# REQUIREMENT
Here is the listing. Print it exactly.

# RECORD SET
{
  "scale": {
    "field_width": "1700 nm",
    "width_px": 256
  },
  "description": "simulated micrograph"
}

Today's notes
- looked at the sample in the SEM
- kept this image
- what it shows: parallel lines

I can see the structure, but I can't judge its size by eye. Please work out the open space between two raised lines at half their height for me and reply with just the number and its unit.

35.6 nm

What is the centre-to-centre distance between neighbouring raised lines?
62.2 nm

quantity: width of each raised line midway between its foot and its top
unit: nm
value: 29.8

# TASK SOLUTION
{
  "scale": {
    "field_width": "1700 nm",
    "width_px": 256
  },
  "description": "simulated micrograph"
}

Today's notes
- looked at the sample in the SEM
- kept this image
- what it shows: parallel lines

I can see the structure, but I can't judge its size by eye. Please work out the open space between two raised lines at half their height for me and reply with just the number and its unit.

35.6 nm

What is the centre-to-centre distance between neighbouring raised lines?
62.2 nm

quantity: width of each raised line midway between its foot and its top
unit: nm
value: 29.8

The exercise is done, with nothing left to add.